→ **ACTION ITEM**:
The material below holds a span beginning at the line with "Known beforehand: volume: 40" and ending at the line with "nitrogen_flow_slm: dry nitrogen". Quote that span exactly, both ends included, and only that span.

+++
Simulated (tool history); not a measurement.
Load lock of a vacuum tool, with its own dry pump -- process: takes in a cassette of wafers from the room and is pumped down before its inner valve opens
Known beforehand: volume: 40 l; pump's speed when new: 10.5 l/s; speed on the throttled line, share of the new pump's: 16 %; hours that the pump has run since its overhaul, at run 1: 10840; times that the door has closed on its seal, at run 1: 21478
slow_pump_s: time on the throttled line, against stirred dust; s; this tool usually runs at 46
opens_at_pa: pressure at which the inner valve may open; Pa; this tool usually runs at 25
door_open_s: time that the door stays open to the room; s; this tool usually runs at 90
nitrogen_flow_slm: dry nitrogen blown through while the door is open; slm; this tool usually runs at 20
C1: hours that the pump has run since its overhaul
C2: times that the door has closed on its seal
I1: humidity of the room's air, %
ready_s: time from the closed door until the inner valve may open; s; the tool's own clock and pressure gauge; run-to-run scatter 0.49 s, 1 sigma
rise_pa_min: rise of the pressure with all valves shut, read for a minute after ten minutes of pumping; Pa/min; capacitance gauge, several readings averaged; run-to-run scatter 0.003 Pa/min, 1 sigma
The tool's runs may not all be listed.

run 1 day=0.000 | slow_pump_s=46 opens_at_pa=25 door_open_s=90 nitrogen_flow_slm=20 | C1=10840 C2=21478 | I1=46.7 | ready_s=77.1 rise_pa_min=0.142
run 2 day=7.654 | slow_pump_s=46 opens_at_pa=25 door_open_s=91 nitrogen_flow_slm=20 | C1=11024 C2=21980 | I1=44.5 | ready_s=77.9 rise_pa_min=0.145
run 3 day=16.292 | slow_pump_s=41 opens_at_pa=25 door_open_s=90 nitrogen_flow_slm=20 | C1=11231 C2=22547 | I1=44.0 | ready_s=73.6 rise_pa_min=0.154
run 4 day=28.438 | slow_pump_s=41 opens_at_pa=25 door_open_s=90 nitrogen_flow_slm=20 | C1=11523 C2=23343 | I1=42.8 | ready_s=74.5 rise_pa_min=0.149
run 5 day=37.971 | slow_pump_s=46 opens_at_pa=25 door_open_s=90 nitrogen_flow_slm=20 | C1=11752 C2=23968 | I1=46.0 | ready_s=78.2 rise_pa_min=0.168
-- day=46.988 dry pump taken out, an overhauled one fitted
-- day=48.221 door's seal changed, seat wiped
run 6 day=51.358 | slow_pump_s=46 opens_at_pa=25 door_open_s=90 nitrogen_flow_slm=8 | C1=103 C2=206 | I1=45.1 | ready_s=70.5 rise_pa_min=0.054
+++

→ **WORKED SOLUTION**:
Known beforehand: volume: 40 l; pump's speed when new: 10.5 l/s; speed on the throttled line, share of the new pump's: 16 %; hours that the pump has run since its overhaul, at run 1: 10840; times that the door has closed on its seal, at run 1: 21478
slow_pump_s: time on the throttled line, against stirred dust; s; this tool usually runs at 46
opens_at_pa: pressure at which the inner valve may open; Pa; this tool usually runs at 25
door_open_s: time that the door stays open to the room; s; this tool usually runs at 90
nitrogen_flow_slm: dry nitrogen blown through while the door is open; slm; this tool usually runs at 20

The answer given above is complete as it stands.